··· Data to examine ···
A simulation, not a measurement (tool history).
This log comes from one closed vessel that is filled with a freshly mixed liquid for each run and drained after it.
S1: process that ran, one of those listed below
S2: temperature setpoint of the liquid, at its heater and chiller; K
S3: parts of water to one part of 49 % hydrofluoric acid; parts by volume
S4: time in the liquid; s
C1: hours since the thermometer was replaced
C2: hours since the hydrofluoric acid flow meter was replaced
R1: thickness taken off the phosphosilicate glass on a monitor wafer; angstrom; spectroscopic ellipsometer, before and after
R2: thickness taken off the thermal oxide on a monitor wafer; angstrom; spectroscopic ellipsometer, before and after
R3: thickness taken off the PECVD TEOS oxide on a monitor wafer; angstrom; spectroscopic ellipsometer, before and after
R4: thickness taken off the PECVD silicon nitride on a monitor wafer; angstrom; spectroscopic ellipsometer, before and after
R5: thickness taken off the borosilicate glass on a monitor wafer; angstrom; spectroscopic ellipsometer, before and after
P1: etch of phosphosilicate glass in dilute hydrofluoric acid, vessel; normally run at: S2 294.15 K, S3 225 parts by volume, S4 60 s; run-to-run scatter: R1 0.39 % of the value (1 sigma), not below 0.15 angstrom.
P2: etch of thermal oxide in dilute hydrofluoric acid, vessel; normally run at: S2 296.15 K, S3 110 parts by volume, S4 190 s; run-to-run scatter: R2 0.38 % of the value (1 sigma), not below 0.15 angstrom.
···

* **Activity**
Please write out, exactly as they appear above, only the lines in the stretch from the line with "R5: thickness taken" through the line with "P1: etch of".

* **Worked solution**
R5: thickness taken off the borosilicate glass on a monitor wafer; angstrom; spectroscopic ellipsometer, before and after
P1: etch of phosphosilicate glass in dilute hydrofluoric acid, vessel; normally run at: S2 294.15 K, S3 225 parts by volume, S4 60 s; run-to-run scatter: R1 0.39 % of the value (1 sigma), not below 0.15 angstrom.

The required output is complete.